» Requirement: Extract all of the entries and give them again, word for word.

» Dataset content:
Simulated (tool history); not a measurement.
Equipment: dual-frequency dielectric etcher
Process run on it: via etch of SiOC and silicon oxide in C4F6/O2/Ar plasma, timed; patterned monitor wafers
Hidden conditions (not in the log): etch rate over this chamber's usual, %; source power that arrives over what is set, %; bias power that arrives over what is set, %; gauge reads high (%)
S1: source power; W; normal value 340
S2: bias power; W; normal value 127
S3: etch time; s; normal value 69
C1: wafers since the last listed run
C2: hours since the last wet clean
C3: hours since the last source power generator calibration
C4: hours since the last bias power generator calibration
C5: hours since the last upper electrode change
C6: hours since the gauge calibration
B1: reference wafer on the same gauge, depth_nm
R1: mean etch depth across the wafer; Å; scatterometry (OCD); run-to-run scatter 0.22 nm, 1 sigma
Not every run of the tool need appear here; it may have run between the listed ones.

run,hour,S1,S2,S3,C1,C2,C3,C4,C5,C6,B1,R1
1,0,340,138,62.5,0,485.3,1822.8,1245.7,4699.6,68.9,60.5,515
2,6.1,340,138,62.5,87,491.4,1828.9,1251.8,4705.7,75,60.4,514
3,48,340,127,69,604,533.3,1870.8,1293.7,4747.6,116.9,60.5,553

» Exercise solution:
Simulated (tool history); not a measurement.
Equipment: dual-frequency dielectric etcher
Process run on it: via etch of SiOC and silicon oxide in C4F6/O2/Ar plasma, timed; patterned monitor wafers
Hidden conditions (not in the log): etch rate over this chamber's usual, %; source power that arrives over what is set, %; bias power that arrives over what is set, %; gauge reads high (%)
S1: source power; W; normal value 340
S2: bias power; W; normal value 127
S3: etch time; s; normal value 69
C1: wafers since the last listed run
C2: hours since the last wet clean
C3: hours since the last source power generator calibration
C4: hours since the last bias power generator calibration
C5: hours since the last upper electrode change
C6: hours since the gauge calibration
B1: reference wafer on the same gauge, depth_nm
R1: mean etch depth across the wafer; Å; scatterometry (OCD); run-to-run scatter 0.22 nm, 1 sigma
Not every run of the tool need appear here; it may have run between the listed ones.

run,hour,S1,S2,S3,C1,C2,C3,C4,C5,C6,B1,R1
1,0,340,138,62.5,0,485.3,1822.8,1245.7,4699.6,68.9,60.5,515
2,6.1,340,138,62.5,87,491.4,1828.9,1251.8,4705.7,75,60.4,514
3,48,340,127,69,604,533.3,1870.8,1293.7,4747.6,116.9,60.5,553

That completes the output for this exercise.